▶ [Exercise] Your task is to quote the records from their first line through the line containing "Heights from 0", with nothing added or left out.

*** Opening of Extracted information ***
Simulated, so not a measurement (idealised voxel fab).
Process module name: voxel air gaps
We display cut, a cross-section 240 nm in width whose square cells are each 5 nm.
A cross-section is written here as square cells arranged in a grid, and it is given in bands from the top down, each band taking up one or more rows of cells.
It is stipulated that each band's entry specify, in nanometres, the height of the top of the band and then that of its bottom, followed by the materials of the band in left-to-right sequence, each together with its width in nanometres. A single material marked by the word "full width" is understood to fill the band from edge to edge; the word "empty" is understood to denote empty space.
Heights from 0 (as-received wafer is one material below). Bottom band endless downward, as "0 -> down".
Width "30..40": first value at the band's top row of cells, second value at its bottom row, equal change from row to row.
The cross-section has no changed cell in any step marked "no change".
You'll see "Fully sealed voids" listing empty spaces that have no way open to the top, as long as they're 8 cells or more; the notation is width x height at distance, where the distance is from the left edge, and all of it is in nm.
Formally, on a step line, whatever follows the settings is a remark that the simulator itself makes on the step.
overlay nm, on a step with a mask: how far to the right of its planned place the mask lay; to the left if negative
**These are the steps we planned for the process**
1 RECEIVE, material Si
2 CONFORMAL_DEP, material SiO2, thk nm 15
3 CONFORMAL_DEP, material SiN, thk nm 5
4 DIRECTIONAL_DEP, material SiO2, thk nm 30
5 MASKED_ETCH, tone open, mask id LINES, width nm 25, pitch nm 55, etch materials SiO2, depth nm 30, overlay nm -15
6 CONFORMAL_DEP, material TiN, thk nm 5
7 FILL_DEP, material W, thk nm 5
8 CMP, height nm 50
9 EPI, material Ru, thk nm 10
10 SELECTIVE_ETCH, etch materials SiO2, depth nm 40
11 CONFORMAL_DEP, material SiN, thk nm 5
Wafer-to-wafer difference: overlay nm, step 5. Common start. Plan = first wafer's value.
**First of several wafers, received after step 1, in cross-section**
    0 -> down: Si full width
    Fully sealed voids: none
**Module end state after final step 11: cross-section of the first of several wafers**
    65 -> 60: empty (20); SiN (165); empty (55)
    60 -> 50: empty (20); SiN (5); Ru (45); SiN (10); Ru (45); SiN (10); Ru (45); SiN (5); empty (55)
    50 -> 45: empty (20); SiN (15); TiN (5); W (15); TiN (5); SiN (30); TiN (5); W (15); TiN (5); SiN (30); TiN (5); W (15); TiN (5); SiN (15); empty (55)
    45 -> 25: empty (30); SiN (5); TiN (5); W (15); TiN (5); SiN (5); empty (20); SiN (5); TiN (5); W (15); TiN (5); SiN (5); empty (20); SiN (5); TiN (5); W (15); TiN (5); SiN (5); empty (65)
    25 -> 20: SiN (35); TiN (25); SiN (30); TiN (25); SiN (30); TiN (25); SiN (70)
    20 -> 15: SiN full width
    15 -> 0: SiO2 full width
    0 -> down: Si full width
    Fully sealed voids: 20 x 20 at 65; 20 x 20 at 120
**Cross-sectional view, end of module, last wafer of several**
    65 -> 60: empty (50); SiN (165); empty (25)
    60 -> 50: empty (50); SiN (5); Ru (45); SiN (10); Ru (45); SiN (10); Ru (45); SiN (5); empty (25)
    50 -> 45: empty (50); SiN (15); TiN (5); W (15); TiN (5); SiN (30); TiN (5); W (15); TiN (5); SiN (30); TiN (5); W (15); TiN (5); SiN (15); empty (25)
*** Close of Extracted information ***

▶ [Exercise output]
Simulated, so not a measurement (idealised voxel fab).
Process module name: voxel air gaps
We display cut, a cross-section 240 nm in width whose square cells are each 5 nm.
A cross-section is written here as square cells arranged in a grid, and it is given in bands from the top down, each band taking up one or more rows of cells.
It is stipulated that each band's entry specify, in nanometres, the height of the top of the band and then that of its bottom, followed by the materials of the band in left-to-right sequence, each together with its width in nanometres. A single material marked by the word "full width" is understood to fill the band from edge to edge; the word "empty" is understood to denote empty space.
Heights from 0 (as-received wafer is one material below). Bottom band endless downward, as "0 -> down".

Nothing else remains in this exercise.